### Extracted entries ###

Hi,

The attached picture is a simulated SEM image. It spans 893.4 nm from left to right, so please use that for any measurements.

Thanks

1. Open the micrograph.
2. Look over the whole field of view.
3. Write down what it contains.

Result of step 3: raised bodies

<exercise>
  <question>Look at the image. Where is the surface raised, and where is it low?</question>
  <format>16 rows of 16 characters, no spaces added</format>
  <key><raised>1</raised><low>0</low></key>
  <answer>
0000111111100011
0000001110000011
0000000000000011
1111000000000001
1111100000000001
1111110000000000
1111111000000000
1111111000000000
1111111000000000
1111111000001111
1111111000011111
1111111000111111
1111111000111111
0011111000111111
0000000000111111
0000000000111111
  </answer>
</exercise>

###

Please reproduce exactly the lines above, beginning with the first and ending with the line that contains "<format>16 rows of", and include nothing outside that range.

Hi,

The attached picture is a simulated SEM image. It spans 893.4 nm from left to right, so please use that for any measurements.

Thanks

1. Open the micrograph.
2. Look over the whole field of view.
3. Write down what it contains.

Result of step 3: raised bodies

<exercise>
  <question>Look at the image. Where is the surface raised, and where is it low?</question>
  <format>16 rows of 16 characters, no spaces added</format>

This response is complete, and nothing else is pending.